## Supplied information
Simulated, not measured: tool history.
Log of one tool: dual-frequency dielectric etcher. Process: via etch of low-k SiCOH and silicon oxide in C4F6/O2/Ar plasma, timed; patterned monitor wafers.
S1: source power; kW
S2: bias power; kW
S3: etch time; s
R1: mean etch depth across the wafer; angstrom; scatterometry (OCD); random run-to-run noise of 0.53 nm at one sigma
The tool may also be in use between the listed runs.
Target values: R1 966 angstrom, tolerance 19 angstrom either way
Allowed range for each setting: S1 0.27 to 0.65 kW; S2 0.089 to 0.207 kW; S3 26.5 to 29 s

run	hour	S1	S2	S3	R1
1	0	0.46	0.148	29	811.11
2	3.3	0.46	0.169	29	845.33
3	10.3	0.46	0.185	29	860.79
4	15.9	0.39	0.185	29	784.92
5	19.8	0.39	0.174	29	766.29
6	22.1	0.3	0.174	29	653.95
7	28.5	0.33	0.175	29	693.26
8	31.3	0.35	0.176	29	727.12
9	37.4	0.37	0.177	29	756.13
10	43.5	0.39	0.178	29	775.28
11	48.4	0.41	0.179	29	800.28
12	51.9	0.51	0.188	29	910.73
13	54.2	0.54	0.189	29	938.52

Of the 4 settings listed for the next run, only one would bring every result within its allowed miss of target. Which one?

## Exercise
The full listing should be reproduced exactly.

## Answer box
Simulated, not measured: tool history.
Log of one tool: dual-frequency dielectric etcher. Process: via etch of low-k SiCOH and silicon oxide in C4F6/O2/Ar plasma, timed; patterned monitor wafers.
S1: source power; kW
S2: bias power; kW
S3: etch time; s
R1: mean etch depth across the wafer; angstrom; scatterometry (OCD); random run-to-run noise of 0.53 nm at one sigma
The tool may also be in use between the listed runs.
Target values: R1 966 angstrom, tolerance 19 angstrom either way
Allowed range for each setting: S1 0.27 to 0.65 kW; S2 0.089 to 0.207 kW; S3 26.5 to 29 s

run	hour	S1	S2	S3	R1
1	0	0.46	0.148	29	811.11
2	3.3	0.46	0.169	29	845.33
3	10.3	0.46	0.185	29	860.79
4	15.9	0.39	0.185	29	784.92
5	19.8	0.39	0.174	29	766.29
6	22.1	0.3	0.174	29	653.95
7	28.5	0.33	0.175	29	693.26
8	31.3	0.35	0.176	29	727.12
9	37.4	0.37	0.177	29	756.13
10	43.5	0.39	0.178	29	775.28
11	48.4	0.41	0.179	29	800.28
12	51.9	0.51	0.188	29	910.73
13	54.2	0.54	0.189	29	938.52

Of the 4 settings listed for the next run, only one would bring every result within its allowed miss of target. Which one?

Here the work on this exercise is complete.